[[ PROVIDED RECORDS open ]]

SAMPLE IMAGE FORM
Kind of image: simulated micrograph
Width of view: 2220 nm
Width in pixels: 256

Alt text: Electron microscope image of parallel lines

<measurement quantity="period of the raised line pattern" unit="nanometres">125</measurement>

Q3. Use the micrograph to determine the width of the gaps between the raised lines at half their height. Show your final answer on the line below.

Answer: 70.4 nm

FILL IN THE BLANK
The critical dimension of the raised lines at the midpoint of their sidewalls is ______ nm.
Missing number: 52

[[ PROVIDED RECORDS closed ]]

### ACTIVITY
Return the entries above exactly as they appear.

### EXERCISE RESPONSE
SAMPLE IMAGE FORM
Kind of image: simulated micrograph
Width of view: 2220 nm
Width in pixels: 256

Alt text: Electron microscope image of parallel lines

<measurement quantity="period of the raised line pattern" unit="nanometres">125</measurement>

Q3. Use the micrograph to determine the width of the gaps between the raised lines at half their height. Show your final answer on the line below.

Answer: 70.4 nm

FILL IN THE BLANK
The critical dimension of the raised lines at the midpoint of their sidewalls is ______ nm.
Missing number: 52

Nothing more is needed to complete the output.